Write out again, exactly, the lines below starting at the one with "-- Prior to step" and ending at the one with "top 90, bottom".

[EXTRACTED DATA — start]

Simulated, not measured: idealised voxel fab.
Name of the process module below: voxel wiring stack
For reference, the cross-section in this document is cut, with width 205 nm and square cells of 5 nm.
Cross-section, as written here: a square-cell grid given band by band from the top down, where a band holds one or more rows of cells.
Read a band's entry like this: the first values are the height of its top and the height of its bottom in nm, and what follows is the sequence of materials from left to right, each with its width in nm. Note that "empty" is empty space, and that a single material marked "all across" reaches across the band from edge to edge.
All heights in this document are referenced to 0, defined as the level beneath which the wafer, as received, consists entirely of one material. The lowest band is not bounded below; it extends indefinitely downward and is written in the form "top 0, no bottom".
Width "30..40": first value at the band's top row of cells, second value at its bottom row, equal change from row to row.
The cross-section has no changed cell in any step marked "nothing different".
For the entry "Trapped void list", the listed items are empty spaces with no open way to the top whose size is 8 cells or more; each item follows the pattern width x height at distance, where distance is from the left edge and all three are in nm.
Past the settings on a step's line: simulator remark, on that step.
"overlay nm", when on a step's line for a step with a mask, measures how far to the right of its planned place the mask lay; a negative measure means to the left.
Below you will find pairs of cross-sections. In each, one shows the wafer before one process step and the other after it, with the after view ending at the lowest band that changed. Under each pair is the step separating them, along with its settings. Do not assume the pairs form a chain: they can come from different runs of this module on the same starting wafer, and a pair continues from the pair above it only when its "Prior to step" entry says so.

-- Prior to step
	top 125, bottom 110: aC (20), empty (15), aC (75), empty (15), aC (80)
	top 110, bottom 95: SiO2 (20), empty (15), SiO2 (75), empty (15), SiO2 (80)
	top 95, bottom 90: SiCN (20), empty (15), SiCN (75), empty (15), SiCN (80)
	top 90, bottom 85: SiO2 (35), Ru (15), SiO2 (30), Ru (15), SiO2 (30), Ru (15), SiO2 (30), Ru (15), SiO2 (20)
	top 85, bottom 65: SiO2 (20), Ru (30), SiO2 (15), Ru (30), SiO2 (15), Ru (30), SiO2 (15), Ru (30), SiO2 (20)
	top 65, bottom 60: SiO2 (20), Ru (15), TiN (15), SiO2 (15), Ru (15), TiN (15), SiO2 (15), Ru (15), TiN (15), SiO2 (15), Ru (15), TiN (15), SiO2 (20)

[EXTRACTED DATA — finish]

__RESPONSE AREA__.
-- Prior to step
	top 125, bottom 110: aC (20), empty (15), aC (75), empty (15), aC (80)
	top 110, bottom 95: SiO2 (20), empty (15), SiO2 (75), empty (15), SiO2 (80)
	top 95, bottom 90: SiCN (20), empty (15), SiCN (75), empty (15), SiCN (80)
	top 90, bottom 85: SiO2 (35), Ru (15), SiO2 (30), Ru (15), SiO2 (30), Ru (15), SiO2 (30), Ru (15), SiO2 (20)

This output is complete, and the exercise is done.